* **Task item**: Among the lines below, take the one holding "Supervisor: This is", the one holding "-> 393 nanometers", and all lines between them. Set them down exactly.

* **Entries provided**:
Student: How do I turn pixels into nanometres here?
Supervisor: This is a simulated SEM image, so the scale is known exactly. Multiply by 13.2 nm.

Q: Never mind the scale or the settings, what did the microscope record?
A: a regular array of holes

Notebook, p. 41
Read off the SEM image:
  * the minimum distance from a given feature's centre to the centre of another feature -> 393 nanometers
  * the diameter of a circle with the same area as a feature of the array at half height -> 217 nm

* **Result**:
Supervisor: This is a simulated SEM image, so the scale is known exactly. Multiply by 13.2 nm.

Q: Never mind the scale or the settings, what did the microscope record?
A: a regular array of holes

Notebook, p. 41
Read off the SEM image:
  * the minimum distance from a given feature's centre to the centre of another feature -> 393 nanometers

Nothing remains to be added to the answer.